Excerpted data:
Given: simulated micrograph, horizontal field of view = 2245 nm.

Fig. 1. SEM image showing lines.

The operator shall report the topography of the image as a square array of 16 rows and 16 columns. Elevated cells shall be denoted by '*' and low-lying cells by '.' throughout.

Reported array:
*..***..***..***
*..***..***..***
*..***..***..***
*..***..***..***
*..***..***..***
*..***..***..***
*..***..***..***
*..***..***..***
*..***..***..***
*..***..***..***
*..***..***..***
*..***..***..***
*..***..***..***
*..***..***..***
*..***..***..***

Activity:
Take the entries above and set them all down again exactly as they read.

Exercise result:
Given: simulated micrograph, horizontal field of view = 2245 nm.

Fig. 1. SEM image showing lines.

The operator shall report the topography of the image as a square array of 16 rows and 16 columns. Elevated cells shall be denoted by '*' and low-lying cells by '.' throughout.

Reported array:
*..***..***..***
*..***..***..***
*..***..***..***
*..***..***..***
*..***..***..***
*..***..***..***
*..***..***..***
*..***..***..***
*..***..***..***
*..***..***..***
*..***..***..***
*..***..***..***
*..***..***..***
*..***..***..***
*..***..***..***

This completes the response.